================================

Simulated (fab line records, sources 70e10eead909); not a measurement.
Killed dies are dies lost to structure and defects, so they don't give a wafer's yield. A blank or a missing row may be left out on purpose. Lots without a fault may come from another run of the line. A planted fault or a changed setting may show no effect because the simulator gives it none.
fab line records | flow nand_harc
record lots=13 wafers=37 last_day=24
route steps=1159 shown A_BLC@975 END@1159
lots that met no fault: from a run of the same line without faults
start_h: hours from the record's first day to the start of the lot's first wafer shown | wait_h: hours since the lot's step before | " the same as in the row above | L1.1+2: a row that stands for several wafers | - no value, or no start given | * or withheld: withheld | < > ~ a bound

================================

Assigned task: Exactly those lines that run from the start of the listing to the line containing "lots that met" should be output, and no others.

Answer area:
Simulated (fab line records, sources 70e10eead909); not a measurement.
Killed dies are dies lost to structure and defects, so they don't give a wafer's yield. A blank or a missing row may be left out on purpose. Lots without a fault may come from another run of the line. A planted fault or a changed setting may show no effect because the simulator gives it none.
fab line records | flow nand_harc
record lots=13 wafers=37 last_day=24
route steps=1159 shown A_BLC@975 END@1159
lots that met no fault: from a run of the same line without faults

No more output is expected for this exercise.